• [ACTION ITEM] Write out the following records exactly, each one in full.

==== DATASET EXTRACT

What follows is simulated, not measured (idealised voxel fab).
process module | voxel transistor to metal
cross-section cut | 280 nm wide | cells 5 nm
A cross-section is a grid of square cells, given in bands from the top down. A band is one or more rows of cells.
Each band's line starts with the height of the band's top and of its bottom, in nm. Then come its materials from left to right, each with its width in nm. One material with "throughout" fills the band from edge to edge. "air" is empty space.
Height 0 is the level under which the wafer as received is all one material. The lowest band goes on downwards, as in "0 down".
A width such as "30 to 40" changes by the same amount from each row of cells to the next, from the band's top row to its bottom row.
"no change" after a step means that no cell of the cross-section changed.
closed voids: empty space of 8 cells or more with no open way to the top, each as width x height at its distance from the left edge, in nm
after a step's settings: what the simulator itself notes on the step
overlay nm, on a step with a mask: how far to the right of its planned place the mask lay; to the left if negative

========

• [WRITTEN SOLUTION]
What follows is simulated, not measured (idealised voxel fab).
process module | voxel transistor to metal
cross-section cut | 280 nm wide | cells 5 nm
A cross-section is a grid of square cells, given in bands from the top down. A band is one or more rows of cells.
Each band's line starts with the height of the band's top and of its bottom, in nm. Then come its materials from left to right, each with its width in nm. One material with "throughout" fills the band from edge to edge. "air" is empty space.
Height 0 is the level under which the wafer as received is all one material. The lowest band goes on downwards, as in "0 down".
A width such as "30 to 40" changes by the same amount from each row of cells to the next, from the band's top row to its bottom row.
"no change" after a step means that no cell of the cross-section changed.
closed voids: empty space of 8 cells or more with no open way to the top, each as width x height at its distance from the left edge, in nm
after a step's settings: what the simulator itself notes on the step
overlay nm, on a step with a mask: how far to the right of its planned place the mask lay; to the left if negative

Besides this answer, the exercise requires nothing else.